Data provided =
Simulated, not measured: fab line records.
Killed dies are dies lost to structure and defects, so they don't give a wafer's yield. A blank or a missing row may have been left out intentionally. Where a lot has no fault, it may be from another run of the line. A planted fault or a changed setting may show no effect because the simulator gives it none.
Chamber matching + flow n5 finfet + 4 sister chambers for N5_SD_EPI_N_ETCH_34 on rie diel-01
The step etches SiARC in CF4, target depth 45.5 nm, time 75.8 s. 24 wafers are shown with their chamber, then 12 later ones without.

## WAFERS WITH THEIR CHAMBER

Assigned task = Output the whole listing exactly.

Reply =
Simulated, not measured: fab line records.
Killed dies are dies lost to structure and defects, so they don't give a wafer's yield. A blank or a missing row may have been left out intentionally. Where a lot has no fault, it may be from another run of the line. A planted fault or a changed setting may show no effect because the simulator gives it none.
Chamber matching + flow n5 finfet + 4 sister chambers for N5_SD_EPI_N_ETCH_34 on rie diel-01
The step etches SiARC in CF4, target depth 45.5 nm, time 75.8 s. 24 wafers are shown with their chamber, then 12 later ones without.

## WAFERS WITH THEIR CHAMBER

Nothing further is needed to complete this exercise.